#### PROVIDED DATA
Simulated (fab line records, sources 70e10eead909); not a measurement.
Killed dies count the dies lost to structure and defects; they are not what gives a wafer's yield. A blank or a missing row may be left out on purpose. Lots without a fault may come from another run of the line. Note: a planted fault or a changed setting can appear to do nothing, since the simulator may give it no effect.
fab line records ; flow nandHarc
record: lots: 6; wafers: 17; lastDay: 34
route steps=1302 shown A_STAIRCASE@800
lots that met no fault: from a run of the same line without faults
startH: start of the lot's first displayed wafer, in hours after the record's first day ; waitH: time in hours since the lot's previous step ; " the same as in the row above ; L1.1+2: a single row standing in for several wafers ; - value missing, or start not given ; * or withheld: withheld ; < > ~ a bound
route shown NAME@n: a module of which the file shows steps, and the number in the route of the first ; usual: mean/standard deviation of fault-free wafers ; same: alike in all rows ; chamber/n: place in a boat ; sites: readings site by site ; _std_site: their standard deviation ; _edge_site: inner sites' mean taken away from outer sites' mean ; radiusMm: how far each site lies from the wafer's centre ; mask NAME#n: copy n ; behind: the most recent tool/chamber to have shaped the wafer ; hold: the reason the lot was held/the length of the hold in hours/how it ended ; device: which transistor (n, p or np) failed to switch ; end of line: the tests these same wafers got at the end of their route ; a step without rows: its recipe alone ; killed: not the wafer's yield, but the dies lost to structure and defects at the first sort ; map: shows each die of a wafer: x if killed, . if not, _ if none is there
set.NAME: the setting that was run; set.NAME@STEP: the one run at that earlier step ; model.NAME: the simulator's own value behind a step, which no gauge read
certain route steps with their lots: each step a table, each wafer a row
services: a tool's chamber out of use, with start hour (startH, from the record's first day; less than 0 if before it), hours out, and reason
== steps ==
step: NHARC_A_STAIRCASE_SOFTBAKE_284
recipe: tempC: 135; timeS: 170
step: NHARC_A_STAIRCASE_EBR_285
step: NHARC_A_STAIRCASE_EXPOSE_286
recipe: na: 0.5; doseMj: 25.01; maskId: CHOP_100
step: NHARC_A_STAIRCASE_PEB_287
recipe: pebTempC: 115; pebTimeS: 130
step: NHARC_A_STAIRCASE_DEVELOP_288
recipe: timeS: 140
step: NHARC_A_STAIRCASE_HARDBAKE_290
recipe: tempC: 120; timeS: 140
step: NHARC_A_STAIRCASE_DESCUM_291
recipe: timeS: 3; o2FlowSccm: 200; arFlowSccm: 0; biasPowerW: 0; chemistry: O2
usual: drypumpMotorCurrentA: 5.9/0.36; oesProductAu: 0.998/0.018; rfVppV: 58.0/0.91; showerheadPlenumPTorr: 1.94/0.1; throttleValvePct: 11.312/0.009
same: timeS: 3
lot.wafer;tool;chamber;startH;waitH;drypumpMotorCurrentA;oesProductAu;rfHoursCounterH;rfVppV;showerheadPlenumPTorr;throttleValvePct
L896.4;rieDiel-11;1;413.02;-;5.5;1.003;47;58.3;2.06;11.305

#### ASSIGNMENT
For this exercise, repeat exactly the lines of the data above from the one with "recipe: tempC: 120; timeS: 140" down to the one with "usual: drypumpMotorCurrentA: 5.9/0.36;", both end lines included.

#### WRITTEN REPLY
recipe: tempC: 120; timeS: 140
step: NHARC_A_STAIRCASE_DESCUM_291
recipe: timeS: 3; o2FlowSccm: 200; arFlowSccm: 0; biasPowerW: 0; chemistry: O2
usual: drypumpMotorCurrentA: 5.9/0.36; oesProductAu: 0.998/0.018; rfVppV: 58.0/0.91; showerheadPlenumPTorr: 1.94/0.1; throttleValvePct: 11.312/0.009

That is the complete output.